■ BRIEF
Below are records. Return each one exactly as written.

■ GIVEN ENTRIES
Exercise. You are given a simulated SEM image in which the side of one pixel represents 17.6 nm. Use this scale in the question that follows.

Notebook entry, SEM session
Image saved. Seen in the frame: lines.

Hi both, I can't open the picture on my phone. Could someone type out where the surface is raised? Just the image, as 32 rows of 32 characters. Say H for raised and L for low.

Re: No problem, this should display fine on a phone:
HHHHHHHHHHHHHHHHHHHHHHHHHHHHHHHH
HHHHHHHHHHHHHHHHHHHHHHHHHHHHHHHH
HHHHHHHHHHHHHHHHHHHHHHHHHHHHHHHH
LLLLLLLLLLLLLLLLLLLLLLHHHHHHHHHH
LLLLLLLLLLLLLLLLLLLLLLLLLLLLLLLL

■ RESPONSE AREA
Exercise. You are given a simulated SEM image in which the side of one pixel represents 17.6 nm. Use this scale in the question that follows.

Notebook entry, SEM session
Image saved. Seen in the frame: lines.

Hi both, I can't open the picture on my phone. Could someone type out where the surface is raised? Just the image, as 32 rows of 32 characters. Say H for raised and L for low.

Re: No problem, this should display fine on a phone:
HHHHHHHHHHHHHHHHHHHHHHHHHHHHHHHH
HHHHHHHHHHHHHHHHHHHHHHHHHHHHHHHH
HHHHHHHHHHHHHHHHHHHHHHHHHHHHHHHH
LLLLLLLLLLLLLLLLLLLLLLHHHHHHHHHH
LLLLLLLLLLLLLLLLLLLLLLLLLLLLLLLL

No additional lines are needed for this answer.